** Opening Record set block **

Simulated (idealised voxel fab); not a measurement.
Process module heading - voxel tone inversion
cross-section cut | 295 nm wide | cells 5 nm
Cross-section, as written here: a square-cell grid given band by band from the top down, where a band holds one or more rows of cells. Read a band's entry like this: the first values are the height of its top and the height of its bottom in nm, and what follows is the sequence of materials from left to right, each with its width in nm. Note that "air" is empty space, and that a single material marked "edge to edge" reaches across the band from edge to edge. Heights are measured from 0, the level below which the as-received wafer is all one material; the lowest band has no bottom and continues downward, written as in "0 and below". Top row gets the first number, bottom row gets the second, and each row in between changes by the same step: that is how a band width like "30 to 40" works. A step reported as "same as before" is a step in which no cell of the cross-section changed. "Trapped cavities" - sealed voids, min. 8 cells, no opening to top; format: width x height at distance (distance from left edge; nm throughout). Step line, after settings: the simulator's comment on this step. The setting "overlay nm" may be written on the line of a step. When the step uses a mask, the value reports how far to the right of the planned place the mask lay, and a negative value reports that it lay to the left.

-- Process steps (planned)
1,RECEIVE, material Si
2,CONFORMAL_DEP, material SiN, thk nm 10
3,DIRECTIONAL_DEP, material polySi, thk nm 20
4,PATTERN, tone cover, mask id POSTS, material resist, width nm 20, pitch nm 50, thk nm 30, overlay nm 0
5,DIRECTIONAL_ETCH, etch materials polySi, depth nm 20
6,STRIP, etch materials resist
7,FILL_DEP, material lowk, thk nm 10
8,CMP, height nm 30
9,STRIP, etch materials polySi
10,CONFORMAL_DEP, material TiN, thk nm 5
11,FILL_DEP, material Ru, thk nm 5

** Closing Record set block **

== Work order ==
Give back every line from the beginning of the records through the line holding "cross-section cut | 295 nm wide | cells 5 nm", exactly as it reads, and leave out the rest.

== Task result ==
Simulated (idealised voxel fab); not a measurement.
Process module heading - voxel tone inversion
cross-section cut | 295 nm wide | cells 5 nm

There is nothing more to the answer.